* **Brief**
Quote exactly, and only, the lines of the material below from the line with "bias_w: bias power;" through the line with "A small constant".

▼▼▼

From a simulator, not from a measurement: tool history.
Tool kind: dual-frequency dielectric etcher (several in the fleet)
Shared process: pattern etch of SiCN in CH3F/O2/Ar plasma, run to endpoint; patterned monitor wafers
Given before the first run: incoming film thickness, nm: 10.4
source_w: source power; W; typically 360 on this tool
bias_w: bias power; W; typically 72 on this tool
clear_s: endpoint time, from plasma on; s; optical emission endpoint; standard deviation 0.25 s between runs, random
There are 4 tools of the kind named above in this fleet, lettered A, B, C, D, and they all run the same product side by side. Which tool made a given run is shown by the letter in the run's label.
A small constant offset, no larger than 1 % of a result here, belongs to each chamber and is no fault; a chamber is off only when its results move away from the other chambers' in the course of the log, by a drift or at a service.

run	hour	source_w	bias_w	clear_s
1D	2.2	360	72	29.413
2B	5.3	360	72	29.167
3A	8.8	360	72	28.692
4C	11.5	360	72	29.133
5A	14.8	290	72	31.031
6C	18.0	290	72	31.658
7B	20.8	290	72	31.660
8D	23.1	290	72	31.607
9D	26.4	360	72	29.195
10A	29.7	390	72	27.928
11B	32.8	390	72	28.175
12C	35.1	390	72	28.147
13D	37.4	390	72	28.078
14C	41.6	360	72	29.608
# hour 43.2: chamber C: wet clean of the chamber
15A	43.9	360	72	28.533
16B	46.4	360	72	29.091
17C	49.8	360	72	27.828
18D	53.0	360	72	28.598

▲▲▲

* **Written solution**
bias_w: bias power; W; typically 72 on this tool
clear_s: endpoint time, from plasma on; s; optical emission endpoint; standard deviation 0.25 s between runs, random
There are 4 tools of the kind named above in this fleet, lettered A, B, C, D, and they all run the same product side by side. Which tool made a given run is shown by the letter in the run's label.
A small constant offset, no larger than 1 % of a result here, belongs to each chamber and is no fault; a chamber is off only when its results move away from the other chambers' in the course of the log, by a drift or at a service.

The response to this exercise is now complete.